*Given entries*.
☆ ☆ ☆ ☆ ☆ ☆ ☆

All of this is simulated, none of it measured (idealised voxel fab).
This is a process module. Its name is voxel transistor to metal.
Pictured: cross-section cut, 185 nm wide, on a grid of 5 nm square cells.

☆ ☆ ☆ ☆ ☆ ☆ ☆

*Required action*. Copy out the entries. Change nothing.

*Exercise solution*.
All of this is simulated, none of it measured (idealised voxel fab).
This is a process module. Its name is voxel transistor to metal.
Pictured: cross-section cut, 185 nm wide, on a grid of 5 nm square cells.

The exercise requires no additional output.